- Exercise -
Give the entries again in full. Nothing may be altered.

- Dataset entries -
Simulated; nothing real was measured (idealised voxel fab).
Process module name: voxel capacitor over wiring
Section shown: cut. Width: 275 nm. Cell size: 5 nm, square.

- Expected answer -
Simulated; nothing real was measured (idealised voxel fab).
Process module name: voxel capacitor over wiring
Section shown: cut. Width: 275 nm. Cell size: 5 nm, square.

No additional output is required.